_Records provided_
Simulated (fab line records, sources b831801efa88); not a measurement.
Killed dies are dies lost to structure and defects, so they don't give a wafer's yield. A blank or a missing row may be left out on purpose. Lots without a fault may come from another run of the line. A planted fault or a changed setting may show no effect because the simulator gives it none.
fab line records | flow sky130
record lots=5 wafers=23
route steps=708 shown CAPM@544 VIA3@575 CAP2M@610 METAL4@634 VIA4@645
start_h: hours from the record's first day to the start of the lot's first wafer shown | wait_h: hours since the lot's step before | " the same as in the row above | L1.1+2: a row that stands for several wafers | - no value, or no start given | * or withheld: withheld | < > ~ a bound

_Work request_
Repeat only what lies between the first line of the data and the line containing "route steps=708 shown", both of those lines included, exactly as it stands.

_Task response_
Simulated (fab line records, sources b831801efa88); not a measurement.
Killed dies are dies lost to structure and defects, so they don't give a wafer's yield. A blank or a missing row may be left out on purpose. Lots without a fault may come from another run of the line. A planted fault or a changed setting may show no effect because the simulator gives it none.
fab line records | flow sky130
record lots=5 wafers=23
route steps=708 shown CAPM@544 VIA3@575 CAP2M@610 METAL4@634 VIA4@645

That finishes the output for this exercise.